## Activity:
Print the listing exactly, but only as far as the line containing "In this image, the". The first line and that line are both included.

## Records supplied:
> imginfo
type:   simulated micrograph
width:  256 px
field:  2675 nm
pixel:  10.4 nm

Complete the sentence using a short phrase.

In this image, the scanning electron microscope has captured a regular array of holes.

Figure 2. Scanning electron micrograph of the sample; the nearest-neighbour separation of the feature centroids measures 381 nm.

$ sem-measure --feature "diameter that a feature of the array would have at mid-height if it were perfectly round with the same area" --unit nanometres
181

## Problem solution:
> imginfo
type:   simulated micrograph
width:  256 px
field:  2675 nm
pixel:  10.4 nm

Complete the sentence using a short phrase.

In this image, the scanning electron microscope has captured a regular array of holes.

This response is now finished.